■ ASSIGNMENT
Transcribe exactly the span of lines that begins the records and ends with the line holding "S2: temperature setpoint", both boundary lines included.

■ PROVIDED RECORDS
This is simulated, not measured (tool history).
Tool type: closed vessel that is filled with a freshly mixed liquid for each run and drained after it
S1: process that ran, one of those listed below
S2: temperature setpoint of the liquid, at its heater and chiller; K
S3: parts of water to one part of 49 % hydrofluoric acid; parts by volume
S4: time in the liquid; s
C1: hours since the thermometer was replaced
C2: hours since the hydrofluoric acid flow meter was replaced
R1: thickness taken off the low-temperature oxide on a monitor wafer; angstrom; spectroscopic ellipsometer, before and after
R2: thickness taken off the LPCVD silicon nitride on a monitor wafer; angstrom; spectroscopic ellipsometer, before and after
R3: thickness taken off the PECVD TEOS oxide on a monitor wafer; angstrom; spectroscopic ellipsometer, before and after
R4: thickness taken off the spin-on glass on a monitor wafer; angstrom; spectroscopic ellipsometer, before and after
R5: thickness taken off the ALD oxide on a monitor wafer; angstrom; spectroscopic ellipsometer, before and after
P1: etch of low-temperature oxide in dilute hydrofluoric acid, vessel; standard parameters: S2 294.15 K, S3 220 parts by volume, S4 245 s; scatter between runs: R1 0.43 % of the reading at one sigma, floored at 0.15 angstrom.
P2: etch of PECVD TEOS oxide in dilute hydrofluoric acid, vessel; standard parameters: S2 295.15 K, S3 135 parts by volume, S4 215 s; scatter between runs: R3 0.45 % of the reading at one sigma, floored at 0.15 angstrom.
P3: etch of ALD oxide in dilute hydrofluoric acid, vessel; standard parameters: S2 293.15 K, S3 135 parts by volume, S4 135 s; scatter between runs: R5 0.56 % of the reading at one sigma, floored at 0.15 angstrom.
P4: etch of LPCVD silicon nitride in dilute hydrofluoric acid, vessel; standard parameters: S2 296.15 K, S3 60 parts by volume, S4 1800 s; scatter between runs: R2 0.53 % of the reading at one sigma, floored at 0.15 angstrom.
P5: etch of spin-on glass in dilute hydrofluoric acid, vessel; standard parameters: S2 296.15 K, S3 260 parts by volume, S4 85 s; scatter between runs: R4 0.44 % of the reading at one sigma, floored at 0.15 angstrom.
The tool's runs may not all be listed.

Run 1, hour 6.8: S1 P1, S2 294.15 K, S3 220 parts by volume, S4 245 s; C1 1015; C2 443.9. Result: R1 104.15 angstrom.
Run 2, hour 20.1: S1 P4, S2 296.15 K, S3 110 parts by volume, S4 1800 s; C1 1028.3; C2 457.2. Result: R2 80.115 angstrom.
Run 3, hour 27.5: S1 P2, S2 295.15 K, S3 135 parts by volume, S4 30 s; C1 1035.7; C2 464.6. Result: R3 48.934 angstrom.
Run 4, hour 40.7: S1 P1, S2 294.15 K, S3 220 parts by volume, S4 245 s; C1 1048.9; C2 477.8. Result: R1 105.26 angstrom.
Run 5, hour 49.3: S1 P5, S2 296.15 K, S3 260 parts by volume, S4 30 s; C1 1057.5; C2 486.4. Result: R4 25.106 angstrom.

■ EXERCISE SOLUTION
This is simulated, not measured (tool history).
Tool type: closed vessel that is filled with a freshly mixed liquid for each run and drained after it
S1: process that ran, one of those listed below
S2: temperature setpoint of the liquid, at its heater and chiller; K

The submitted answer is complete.